**DATASET EXCERPTS:**
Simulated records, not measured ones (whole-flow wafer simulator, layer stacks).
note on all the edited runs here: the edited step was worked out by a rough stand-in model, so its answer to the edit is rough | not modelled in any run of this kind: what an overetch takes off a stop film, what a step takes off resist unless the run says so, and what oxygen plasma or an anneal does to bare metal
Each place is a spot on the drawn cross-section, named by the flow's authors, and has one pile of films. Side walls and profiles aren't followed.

**BRIEF:** Reproduce, word for word, all of the entries above.

**EXERCISE RESPONSE:**
Simulated records, not measured ones (whole-flow wafer simulator, layer stacks).
note on all the edited runs here: the edited step was worked out by a rough stand-in model, so its answer to the edit is rough | not modelled in any run of this kind: what an overetch takes off a stop film, what a step takes off resist unless the run says so, and what oxygen plasma or an anneal does to bare metal
Each place is a spot on the drawn cross-section, named by the flow's authors, and has one pile of films. Side walls and profiles aren't followed.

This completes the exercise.